_WORK REQUEST:_ The listing below holds a line with "step 7: CONFORMAL_DEP,material TiN,thk nm 5" and a later line with "step 10: EPI,material Ru,thk nm 5". Write out those two lines and every line between them, exactly, and nothing else.

_DATA TO EXAMINE:_
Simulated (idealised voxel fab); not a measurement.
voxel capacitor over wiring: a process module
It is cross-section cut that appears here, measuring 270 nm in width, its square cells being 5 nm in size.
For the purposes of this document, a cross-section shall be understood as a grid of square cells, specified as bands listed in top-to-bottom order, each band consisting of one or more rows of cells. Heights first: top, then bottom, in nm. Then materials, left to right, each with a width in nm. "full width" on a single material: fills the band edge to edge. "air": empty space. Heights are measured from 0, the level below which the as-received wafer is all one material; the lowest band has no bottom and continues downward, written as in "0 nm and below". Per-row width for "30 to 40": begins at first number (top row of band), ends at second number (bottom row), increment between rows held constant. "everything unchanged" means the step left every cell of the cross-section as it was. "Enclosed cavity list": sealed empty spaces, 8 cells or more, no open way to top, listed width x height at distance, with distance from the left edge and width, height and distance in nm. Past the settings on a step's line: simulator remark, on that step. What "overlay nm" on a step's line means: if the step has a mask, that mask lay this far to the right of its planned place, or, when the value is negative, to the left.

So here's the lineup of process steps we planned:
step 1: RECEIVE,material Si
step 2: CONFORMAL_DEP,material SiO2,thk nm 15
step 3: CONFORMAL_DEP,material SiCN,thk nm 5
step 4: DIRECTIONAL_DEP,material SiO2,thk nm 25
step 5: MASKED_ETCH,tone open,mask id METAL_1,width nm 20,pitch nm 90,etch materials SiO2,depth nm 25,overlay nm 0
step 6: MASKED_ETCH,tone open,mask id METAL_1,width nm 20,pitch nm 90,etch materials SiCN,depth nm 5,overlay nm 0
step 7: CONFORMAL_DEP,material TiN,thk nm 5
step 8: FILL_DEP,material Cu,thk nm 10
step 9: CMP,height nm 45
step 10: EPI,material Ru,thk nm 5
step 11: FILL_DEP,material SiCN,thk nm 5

_YOUR RESPONSE:_
step 7: CONFORMAL_DEP,material TiN,thk nm 5
step 8: FILL_DEP,material Cu,thk nm 10
step 9: CMP,height nm 45
step 10: EPI,material Ru,thk nm 5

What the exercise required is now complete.